---+---

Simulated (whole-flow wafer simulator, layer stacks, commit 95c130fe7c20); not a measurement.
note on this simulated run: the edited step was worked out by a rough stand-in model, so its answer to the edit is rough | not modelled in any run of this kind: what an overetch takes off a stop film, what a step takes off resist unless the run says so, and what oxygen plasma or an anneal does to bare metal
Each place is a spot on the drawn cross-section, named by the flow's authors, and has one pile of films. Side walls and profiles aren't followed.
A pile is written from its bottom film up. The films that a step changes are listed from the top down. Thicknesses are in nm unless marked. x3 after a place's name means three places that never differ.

---+---

• Work request
Reproduce the records above exactly as they appear.

• Response
Simulated (whole-flow wafer simulator, layer stacks, commit 95c130fe7c20); not a measurement.
note on this simulated run: the edited step was worked out by a rough stand-in model, so its answer to the edit is rough | not modelled in any run of this kind: what an overetch takes off a stop film, what a step takes off resist unless the run says so, and what oxygen plasma or an anneal does to bare metal
Each place is a spot on the drawn cross-section, named by the flow's authors, and has one pile of films. Side walls and profiles aren't followed.
A pile is written from its bottom film up. The films that a step changes are listed from the top down. Thicknesses are in nm unless marked. x3 after a place's name means three places that never differ.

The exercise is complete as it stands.